> Data for analysis:
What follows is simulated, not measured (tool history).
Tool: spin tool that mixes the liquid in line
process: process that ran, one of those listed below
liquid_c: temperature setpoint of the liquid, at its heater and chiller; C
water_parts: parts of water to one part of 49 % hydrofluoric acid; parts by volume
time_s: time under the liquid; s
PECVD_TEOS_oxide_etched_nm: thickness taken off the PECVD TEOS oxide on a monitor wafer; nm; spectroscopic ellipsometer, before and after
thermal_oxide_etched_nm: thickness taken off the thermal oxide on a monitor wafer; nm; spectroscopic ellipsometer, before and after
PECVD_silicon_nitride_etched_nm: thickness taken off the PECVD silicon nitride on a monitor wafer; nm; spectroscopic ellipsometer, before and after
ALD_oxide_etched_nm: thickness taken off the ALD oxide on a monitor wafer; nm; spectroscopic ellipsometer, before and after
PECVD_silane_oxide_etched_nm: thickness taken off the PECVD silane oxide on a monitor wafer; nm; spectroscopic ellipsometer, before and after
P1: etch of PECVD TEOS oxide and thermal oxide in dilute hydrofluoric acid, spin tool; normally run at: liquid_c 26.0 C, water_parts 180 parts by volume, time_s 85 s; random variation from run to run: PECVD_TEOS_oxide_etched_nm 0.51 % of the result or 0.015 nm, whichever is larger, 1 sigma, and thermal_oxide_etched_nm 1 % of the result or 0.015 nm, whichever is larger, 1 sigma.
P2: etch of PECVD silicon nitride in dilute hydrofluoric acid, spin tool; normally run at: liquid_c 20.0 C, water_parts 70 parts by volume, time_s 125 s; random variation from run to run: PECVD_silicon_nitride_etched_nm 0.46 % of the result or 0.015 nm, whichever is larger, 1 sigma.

> Work instruction:
Copy only the entries from the first line to the line with "PECVD_silicon_nitride_etched_nm: thickness taken", each exactly as it appears.

> Exercise output:
What follows is simulated, not measured (tool history).
Tool: spin tool that mixes the liquid in line
process: process that ran, one of those listed below
liquid_c: temperature setpoint of the liquid, at its heater and chiller; C
water_parts: parts of water to one part of 49 % hydrofluoric acid; parts by volume
time_s: time under the liquid; s
PECVD_TEOS_oxide_etched_nm: thickness taken off the PECVD TEOS oxide on a monitor wafer; nm; spectroscopic ellipsometer, before and after
thermal_oxide_etched_nm: thickness taken off the thermal oxide on a monitor wafer; nm; spectroscopic ellipsometer, before and after
PECVD_silicon_nitride_etched_nm: thickness taken off the PECVD silicon nitride on a monitor wafer; nm; spectroscopic ellipsometer, before and after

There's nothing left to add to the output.